**** Extracted information ****
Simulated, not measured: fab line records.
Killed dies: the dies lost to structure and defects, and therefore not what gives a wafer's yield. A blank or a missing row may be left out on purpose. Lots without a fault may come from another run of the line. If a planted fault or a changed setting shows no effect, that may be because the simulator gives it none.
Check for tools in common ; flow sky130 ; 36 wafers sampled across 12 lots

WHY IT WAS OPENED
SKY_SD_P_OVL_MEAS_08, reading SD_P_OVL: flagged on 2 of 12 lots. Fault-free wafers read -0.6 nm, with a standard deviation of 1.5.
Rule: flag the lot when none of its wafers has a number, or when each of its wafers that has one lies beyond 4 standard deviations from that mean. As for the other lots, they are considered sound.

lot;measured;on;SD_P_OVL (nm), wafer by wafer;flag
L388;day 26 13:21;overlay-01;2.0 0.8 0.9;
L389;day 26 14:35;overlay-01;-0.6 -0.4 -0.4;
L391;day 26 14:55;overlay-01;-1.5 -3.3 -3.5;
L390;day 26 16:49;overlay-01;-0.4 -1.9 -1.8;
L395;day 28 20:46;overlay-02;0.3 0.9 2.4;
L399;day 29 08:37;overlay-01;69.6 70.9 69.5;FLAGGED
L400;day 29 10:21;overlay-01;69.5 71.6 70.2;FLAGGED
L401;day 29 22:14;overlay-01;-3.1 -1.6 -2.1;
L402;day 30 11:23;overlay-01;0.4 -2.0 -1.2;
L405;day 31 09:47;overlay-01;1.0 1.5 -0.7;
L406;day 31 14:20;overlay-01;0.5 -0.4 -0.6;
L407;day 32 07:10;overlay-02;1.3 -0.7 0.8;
****

**Work instruction:** Copy out the whole listing exactly.

**Response box:**
Simulated, not measured: fab line records.
Killed dies: the dies lost to structure and defects, and therefore not what gives a wafer's yield. A blank or a missing row may be left out on purpose. Lots without a fault may come from another run of the line. If a planted fault or a changed setting shows no effect, that may be because the simulator gives it none.
Check for tools in common ; flow sky130 ; 36 wafers sampled across 12 lots

WHY IT WAS OPENED
SKY_SD_P_OVL_MEAS_08, reading SD_P_OVL: flagged on 2 of 12 lots. Fault-free wafers read -0.6 nm, with a standard deviation of 1.5.
Rule: flag the lot when none of its wafers has a number, or when each of its wafers that has one lies beyond 4 standard deviations from that mean. As for the other lots, they are considered sound.

lot;measured;on;SD_P_OVL (nm), wafer by wafer;flag
L388;day 26 13:21;overlay-01;2.0 0.8 0.9;
L389;day 26 14:35;overlay-01;-0.6 -0.4 -0.4;
L391;day 26 14:55;overlay-01;-1.5 -3.3 -3.5;
L390;day 26 16:49;overlay-01;-0.4 -1.9 -1.8;
L395;day 28 20:46;overlay-02;0.3 0.9 2.4;
L399;day 29 08:37;overlay-01;69.6 70.9 69.5;FLAGGED
L400;day 29 10:21;overlay-01;69.5 71.6 70.2;FLAGGED
L401;day 29 22:14;overlay-01;-3.1 -1.6 -2.1;
L402;day 30 11:23;overlay-01;0.4 -2.0 -1.2;
L405;day 31 09:47;overlay-01;1.0 1.5 -0.7;
L406;day 31 14:20;overlay-01;0.5 -0.4 -0.6;
L407;day 32 07:10;overlay-02;1.3 -0.7 0.8;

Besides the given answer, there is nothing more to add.